▶ **Assignment**
Copy the listing below line for line, from its opening line to the one with "R1: thickness taken", both included; stop there.

--- Excerpted data Enclosed Below ---
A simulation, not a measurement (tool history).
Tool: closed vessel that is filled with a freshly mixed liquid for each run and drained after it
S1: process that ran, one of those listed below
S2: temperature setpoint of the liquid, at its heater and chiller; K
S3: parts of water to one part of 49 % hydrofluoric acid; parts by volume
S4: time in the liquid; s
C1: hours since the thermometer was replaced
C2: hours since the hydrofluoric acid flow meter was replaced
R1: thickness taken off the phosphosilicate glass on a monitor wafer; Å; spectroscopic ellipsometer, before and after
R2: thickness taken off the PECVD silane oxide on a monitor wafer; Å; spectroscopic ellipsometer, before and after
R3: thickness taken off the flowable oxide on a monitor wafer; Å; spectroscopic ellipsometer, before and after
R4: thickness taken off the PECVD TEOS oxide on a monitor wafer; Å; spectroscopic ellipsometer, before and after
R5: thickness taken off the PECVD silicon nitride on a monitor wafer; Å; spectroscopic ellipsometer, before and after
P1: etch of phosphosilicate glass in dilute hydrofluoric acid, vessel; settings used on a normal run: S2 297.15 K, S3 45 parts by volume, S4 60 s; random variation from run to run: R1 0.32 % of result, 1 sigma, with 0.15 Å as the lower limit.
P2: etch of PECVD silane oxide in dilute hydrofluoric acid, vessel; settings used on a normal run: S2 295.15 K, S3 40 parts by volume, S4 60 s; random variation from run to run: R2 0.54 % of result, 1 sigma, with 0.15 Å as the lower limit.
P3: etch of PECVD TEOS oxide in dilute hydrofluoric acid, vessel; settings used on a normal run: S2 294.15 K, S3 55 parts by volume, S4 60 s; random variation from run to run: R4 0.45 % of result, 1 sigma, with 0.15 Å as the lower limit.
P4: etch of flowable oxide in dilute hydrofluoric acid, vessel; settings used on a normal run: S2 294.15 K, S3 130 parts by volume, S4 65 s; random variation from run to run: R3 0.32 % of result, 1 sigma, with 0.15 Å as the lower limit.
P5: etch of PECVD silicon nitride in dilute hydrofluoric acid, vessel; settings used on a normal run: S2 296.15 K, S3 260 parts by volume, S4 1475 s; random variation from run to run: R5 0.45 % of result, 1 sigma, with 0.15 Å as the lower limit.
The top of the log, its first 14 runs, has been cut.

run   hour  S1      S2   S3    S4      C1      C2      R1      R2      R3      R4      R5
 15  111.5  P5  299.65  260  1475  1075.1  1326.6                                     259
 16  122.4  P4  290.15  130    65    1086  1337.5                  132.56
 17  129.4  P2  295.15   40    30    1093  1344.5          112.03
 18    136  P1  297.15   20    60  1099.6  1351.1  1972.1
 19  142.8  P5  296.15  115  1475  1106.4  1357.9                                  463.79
--- End of Enclosed Excerpted data ---

▶ **Response**
A simulation, not a measurement (tool history).
Tool: closed vessel that is filled with a freshly mixed liquid for each run and drained after it
S1: process that ran, one of those listed below
S2: temperature setpoint of the liquid, at its heater and chiller; K
S3: parts of water to one part of 49 % hydrofluoric acid; parts by volume
S4: time in the liquid; s
C1: hours since the thermometer was replaced
C2: hours since the hydrofluoric acid flow meter was replaced
R1: thickness taken off the phosphosilicate glass on a monitor wafer; Å; spectroscopic ellipsometer, before and after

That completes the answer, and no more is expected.